**Requirement**
Your output should be the lines of the data that follow, reproduced exactly from the first through the line bearing "Entry complete.".

=== Record set ===

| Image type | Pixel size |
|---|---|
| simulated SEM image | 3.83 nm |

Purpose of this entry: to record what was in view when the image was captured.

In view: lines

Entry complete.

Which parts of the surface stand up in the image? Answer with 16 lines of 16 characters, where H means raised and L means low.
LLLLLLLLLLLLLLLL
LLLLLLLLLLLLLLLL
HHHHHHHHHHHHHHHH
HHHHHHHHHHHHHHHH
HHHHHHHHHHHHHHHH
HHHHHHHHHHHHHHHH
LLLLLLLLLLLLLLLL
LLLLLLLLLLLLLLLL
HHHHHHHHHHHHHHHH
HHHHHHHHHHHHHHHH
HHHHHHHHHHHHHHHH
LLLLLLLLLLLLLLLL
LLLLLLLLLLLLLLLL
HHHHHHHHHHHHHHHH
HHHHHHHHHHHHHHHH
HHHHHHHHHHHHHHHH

===

**Response box**
| Image type | Pixel size |
|---|---|
| simulated SEM image | 3.83 nm |

Purpose of this entry: to record what was in view when the image was captured.

In view: lines

Entry complete.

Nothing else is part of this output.